[[ Data listing, beginning ]]
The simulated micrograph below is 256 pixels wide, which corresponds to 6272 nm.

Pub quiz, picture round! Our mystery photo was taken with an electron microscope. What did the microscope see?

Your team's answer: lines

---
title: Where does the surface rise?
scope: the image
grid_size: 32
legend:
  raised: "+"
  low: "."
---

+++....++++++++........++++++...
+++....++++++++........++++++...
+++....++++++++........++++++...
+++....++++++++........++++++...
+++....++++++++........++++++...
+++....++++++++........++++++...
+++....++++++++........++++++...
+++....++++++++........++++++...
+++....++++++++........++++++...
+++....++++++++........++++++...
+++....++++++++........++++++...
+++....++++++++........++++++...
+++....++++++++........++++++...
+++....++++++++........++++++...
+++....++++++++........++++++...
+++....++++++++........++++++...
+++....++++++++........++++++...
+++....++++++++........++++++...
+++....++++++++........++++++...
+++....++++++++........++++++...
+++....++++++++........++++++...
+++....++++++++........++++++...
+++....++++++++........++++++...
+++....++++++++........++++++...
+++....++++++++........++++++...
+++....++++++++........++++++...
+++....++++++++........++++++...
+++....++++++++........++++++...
[[ Data listing, end ]]

Exercise.
Each line of the listing needs to be transcribed exactly.

Exercise response.
The simulated micrograph below is 256 pixels wide, which corresponds to 6272 nm.

Pub quiz, picture round! Our mystery photo was taken with an electron microscope. What did the microscope see?

Your team's answer: lines

---
title: Where does the surface rise?
scope: the image
grid_size: 32
legend:
  raised: "+"
  low: "."
---

+++....++++++++........++++++...
+++....++++++++........++++++...
+++....++++++++........++++++...
+++....++++++++........++++++...
+++....++++++++........++++++...
+++....++++++++........++++++...
+++....++++++++........++++++...
+++....++++++++........++++++...
+++....++++++++........++++++...
+++....++++++++........++++++...
+++....++++++++........++++++...
+++....++++++++........++++++...
+++....++++++++........++++++...
+++....++++++++........++++++...
+++....++++++++........++++++...
+++....++++++++........++++++...
+++....++++++++........++++++...
+++....++++++++........++++++...
+++....++++++++........++++++...
+++....++++++++........++++++...
+++....++++++++........++++++...
+++....++++++++........++++++...
+++....++++++++........++++++...
+++....++++++++........++++++...
+++....++++++++........++++++...
+++....++++++++........++++++...
+++....++++++++........++++++...
+++....++++++++........++++++...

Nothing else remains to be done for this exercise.